=======

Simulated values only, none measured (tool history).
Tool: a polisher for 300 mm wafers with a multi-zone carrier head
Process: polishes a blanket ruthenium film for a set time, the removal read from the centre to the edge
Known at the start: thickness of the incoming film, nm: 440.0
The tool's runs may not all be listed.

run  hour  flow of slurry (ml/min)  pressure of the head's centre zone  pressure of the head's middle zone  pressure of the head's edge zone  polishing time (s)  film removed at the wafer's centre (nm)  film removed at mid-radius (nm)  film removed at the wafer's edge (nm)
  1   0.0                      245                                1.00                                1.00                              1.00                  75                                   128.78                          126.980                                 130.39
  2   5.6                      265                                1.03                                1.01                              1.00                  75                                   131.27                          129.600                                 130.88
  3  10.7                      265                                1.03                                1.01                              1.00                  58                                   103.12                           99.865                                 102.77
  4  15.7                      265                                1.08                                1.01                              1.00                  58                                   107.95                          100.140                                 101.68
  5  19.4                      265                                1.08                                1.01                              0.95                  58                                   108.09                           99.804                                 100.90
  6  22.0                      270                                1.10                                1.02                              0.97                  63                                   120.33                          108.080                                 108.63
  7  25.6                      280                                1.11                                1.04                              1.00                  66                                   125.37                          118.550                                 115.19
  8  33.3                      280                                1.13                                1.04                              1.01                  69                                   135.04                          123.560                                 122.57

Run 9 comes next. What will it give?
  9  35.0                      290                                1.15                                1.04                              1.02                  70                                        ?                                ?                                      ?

=======

**Work order:** Transcribe the lines above precisely, keeping each one unchanged.

**Problem solution:**
Simulated values only, none measured (tool history).
Tool: a polisher for 300 mm wafers with a multi-zone carrier head
Process: polishes a blanket ruthenium film for a set time, the removal read from the centre to the edge
Known at the start: thickness of the incoming film, nm: 440.0
The tool's runs may not all be listed.

run  hour  flow of slurry (ml/min)  pressure of the head's centre zone  pressure of the head's middle zone  pressure of the head's edge zone  polishing time (s)  film removed at the wafer's centre (nm)  film removed at mid-radius (nm)  film removed at the wafer's edge (nm)
  1   0.0                      245                                1.00                                1.00                              1.00                  75                                   128.78                          126.980                                 130.39
  2   5.6                      265                                1.03                                1.01                              1.00                  75                                   131.27                          129.600                                 130.88
  3  10.7                      265                                1.03                                1.01                              1.00                  58                                   103.12                           99.865                                 102.77
  4  15.7                      265                                1.08                                1.01                              1.00                  58                                   107.95                          100.140                                 101.68
  5  19.4                      265                                1.08                                1.01                              0.95                  58                                   108.09                           99.804                                 100.90
  6  22.0                      270                                1.10                                1.02                              0.97                  63                                   120.33                          108.080                                 108.63
  7  25.6                      280                                1.11                                1.04                              1.00                  66                                   125.37                          118.550                                 115.19
  8  33.3                      280                                1.13                                1.04                              1.01                  69                                   135.04                          123.560                                 122.57

Run 9 comes next. What will it give?
  9  35.0                      290                                1.15                                1.04                              1.02                  70                                        ?                                ?                                      ?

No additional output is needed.